*** AVAILABLE DATA ***

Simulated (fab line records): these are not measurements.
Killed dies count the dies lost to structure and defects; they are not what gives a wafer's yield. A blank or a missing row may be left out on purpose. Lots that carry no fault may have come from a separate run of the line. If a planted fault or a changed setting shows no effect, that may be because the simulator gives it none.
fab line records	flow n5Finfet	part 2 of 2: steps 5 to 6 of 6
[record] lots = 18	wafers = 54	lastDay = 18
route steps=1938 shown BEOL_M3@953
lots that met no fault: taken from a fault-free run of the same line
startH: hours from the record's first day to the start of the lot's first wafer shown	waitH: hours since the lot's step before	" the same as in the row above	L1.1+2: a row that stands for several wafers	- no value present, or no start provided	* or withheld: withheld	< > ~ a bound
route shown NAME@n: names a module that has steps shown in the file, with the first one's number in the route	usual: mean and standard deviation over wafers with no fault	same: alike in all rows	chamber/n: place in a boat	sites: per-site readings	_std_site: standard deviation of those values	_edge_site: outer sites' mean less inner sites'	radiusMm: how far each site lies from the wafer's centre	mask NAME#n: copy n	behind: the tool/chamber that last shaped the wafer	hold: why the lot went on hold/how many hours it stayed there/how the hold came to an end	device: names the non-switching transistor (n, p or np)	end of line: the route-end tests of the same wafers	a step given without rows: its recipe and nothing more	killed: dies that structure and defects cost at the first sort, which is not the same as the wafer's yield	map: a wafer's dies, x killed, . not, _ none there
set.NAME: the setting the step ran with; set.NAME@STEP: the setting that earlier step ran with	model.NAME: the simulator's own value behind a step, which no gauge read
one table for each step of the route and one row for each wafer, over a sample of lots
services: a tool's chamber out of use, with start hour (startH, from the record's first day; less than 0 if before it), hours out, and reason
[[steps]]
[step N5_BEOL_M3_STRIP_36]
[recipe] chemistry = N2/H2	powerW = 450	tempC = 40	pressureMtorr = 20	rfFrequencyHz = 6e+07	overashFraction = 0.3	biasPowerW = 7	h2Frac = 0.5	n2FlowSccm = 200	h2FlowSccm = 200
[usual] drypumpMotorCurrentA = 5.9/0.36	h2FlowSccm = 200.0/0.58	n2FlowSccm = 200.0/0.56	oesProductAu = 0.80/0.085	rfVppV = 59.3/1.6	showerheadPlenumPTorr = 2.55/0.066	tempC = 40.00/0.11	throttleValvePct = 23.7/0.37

*** End of AVAILABLE DATA ***

▶ _EXERCISE_
From the opening line of the data above through the line holding "lots that met", give every line again exactly as it stands.

▶ _WRITTEN REPLY_
Simulated (fab line records): these are not measurements.
Killed dies count the dies lost to structure and defects; they are not what gives a wafer's yield. A blank or a missing row may be left out on purpose. Lots that carry no fault may have come from a separate run of the line. If a planted fault or a changed setting shows no effect, that may be because the simulator gives it none.
fab line records	flow n5Finfet	part 2 of 2: steps 5 to 6 of 6
[record] lots = 18	wafers = 54	lastDay = 18
route steps=1938 shown BEOL_M3@953
lots that met no fault: taken from a fault-free run of the same line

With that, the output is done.